Data for analysis Block Start

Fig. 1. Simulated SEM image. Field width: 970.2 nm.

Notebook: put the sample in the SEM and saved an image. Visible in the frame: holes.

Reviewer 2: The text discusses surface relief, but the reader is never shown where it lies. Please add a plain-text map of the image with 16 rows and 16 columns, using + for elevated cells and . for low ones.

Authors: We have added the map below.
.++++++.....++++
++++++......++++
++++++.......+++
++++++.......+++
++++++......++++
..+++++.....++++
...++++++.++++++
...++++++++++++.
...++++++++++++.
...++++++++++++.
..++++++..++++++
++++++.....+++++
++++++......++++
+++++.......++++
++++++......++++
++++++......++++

Data for analysis Block End

# Brief
Begin at the first line of the records above and restate each line word for word, stopping after the line with "Notebook: put the".

# Answer box
Fig. 1. Simulated SEM image. Field width: 970.2 nm.

Notebook: put the sample in the SEM and saved an image. Visible in the frame: holes.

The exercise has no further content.